## Data for review
________
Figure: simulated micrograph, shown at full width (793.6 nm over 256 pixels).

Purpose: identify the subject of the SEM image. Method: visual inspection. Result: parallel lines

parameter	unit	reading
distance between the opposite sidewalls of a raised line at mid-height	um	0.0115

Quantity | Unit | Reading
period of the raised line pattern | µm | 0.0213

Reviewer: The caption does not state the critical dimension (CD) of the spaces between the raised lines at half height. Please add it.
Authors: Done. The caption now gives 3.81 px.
________

## Requirement
Would you output, from the records above, exactly the run of lines that starts at the line containing "period of the" and ends at the line containing "Reviewer: The caption", and only that run?

## Result
period of the raised line pattern | µm | 0.0213

Reviewer: The caption does not state the critical dimension (CD) of the spaces between the raised lines at half height. Please add it.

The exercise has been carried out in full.